START Input data

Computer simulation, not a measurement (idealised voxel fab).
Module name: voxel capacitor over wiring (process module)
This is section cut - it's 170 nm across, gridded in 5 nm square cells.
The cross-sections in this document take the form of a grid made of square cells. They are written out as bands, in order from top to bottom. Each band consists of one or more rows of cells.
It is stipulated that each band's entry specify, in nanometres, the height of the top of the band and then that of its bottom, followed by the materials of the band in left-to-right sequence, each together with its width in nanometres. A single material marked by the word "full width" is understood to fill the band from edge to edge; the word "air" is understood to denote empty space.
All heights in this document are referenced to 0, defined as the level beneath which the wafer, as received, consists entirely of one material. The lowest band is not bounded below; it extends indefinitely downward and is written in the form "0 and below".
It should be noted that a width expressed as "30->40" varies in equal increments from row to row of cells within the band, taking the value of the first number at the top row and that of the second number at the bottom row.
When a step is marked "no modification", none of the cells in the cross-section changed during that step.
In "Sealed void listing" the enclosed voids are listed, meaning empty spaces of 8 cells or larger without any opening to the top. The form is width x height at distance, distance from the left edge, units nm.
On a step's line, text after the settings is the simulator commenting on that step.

END Input data

*Action item:* Exactly as shown above, write out all the records.

*Written reply:*
Computer simulation, not a measurement (idealised voxel fab).
Module name: voxel capacitor over wiring (process module)
This is section cut - it's 170 nm across, gridded in 5 nm square cells.
The cross-sections in this document take the form of a grid made of square cells. They are written out as bands, in order from top to bottom. Each band consists of one or more rows of cells.
It is stipulated that each band's entry specify, in nanometres, the height of the top of the band and then that of its bottom, followed by the materials of the band in left-to-right sequence, each together with its width in nanometres. A single material marked by the word "full width" is understood to fill the band from edge to edge; the word "air" is understood to denote empty space.
All heights in this document are referenced to 0, defined as the level beneath which the wafer, as received, consists entirely of one material. The lowest band is not bounded below; it extends indefinitely downward and is written in the form "0 and below".
It should be noted that a width expressed as "30->40" varies in equal increments from row to row of cells within the band, taking the value of the first number at the top row and that of the second number at the bottom row.
When a step is marked "no modification", none of the cells in the cross-section changed during that step.
In "Sealed void listing" the enclosed voids are listed, meaning empty spaces of 8 cells or larger without any opening to the top. The form is width x height at distance, distance from the left edge, units nm.
On a step's line, text after the settings is the simulator commenting on that step.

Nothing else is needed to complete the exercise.